━━━━
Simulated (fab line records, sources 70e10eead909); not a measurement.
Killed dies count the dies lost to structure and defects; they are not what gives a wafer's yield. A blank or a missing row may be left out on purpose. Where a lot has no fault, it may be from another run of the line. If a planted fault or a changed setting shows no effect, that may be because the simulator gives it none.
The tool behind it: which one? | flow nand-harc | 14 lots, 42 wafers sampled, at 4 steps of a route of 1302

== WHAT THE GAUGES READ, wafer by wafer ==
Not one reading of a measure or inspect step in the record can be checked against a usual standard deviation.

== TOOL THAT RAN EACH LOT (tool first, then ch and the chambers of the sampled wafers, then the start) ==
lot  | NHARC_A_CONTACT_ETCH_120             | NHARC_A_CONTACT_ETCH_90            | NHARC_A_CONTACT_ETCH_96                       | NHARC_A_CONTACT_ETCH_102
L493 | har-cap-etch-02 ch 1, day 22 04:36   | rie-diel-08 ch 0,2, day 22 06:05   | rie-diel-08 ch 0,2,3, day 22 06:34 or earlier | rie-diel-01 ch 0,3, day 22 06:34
━━━━

ACTION ITEM ->
Quote the data above in full, changing nothing.

ANSWER AREA ->
Simulated (fab line records, sources 70e10eead909); not a measurement.
Killed dies count the dies lost to structure and defects; they are not what gives a wafer's yield. A blank or a missing row may be left out on purpose. Where a lot has no fault, it may be from another run of the line. If a planted fault or a changed setting shows no effect, that may be because the simulator gives it none.
The tool behind it: which one? | flow nand-harc | 14 lots, 42 wafers sampled, at 4 steps of a route of 1302

== WHAT THE GAUGES READ, wafer by wafer ==
Not one reading of a measure or inspect step in the record can be checked against a usual standard deviation.

== TOOL THAT RAN EACH LOT (tool first, then ch and the chambers of the sampled wafers, then the start) ==
lot  | NHARC_A_CONTACT_ETCH_120             | NHARC_A_CONTACT_ETCH_90            | NHARC_A_CONTACT_ETCH_96                       | NHARC_A_CONTACT_ETCH_102
L493 | har-cap-etch-02 ch 1, day 22 04:36   | rie-diel-08 ch 0,2, day 22 06:05   | rie-diel-08 ch 0,2,3, day 22 06:34 or earlier | rie-diel-01 ch 0,3, day 22 06:34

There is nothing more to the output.